Exact copies of all the records are the expected output.

[Start of section]

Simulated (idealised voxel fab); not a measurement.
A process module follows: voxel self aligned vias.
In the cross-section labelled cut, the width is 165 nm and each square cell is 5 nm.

[End of section]

* Exercise answer
Simulated (idealised voxel fab); not a measurement.
A process module follows: voxel self aligned vias.
In the cross-section labelled cut, the width is 165 nm and each square cell is 5 nm.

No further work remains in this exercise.